Records shown:
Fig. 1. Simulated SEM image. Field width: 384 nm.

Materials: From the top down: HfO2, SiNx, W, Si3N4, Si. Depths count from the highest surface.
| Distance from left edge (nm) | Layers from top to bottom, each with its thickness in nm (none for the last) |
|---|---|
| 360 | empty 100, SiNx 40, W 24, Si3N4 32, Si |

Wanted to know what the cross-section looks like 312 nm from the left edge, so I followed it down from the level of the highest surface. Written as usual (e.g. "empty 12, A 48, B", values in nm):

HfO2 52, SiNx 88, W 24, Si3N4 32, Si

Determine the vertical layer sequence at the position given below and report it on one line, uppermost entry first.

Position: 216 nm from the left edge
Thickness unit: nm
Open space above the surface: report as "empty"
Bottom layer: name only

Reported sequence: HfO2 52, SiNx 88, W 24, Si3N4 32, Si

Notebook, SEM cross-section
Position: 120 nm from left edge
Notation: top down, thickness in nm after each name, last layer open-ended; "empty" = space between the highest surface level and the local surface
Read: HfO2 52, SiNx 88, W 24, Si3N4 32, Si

Assigned task: Begin with the first line of the listing and copy exactly through the line that contains "Si3N4 32, Si |", please, keeping both ends and leaving out everything after.

Written reply:
Fig. 1. Simulated SEM image. Field width: 384 nm.

Materials: From the top down: HfO2, SiNx, W, Si3N4, Si. Depths count from the highest surface.
| Distance from left edge (nm) | Layers from top to bottom, each with its thickness in nm (none for the last) |
|---|---|
| 360 | empty 100, SiNx 40, W 24, Si3N4 32, Si |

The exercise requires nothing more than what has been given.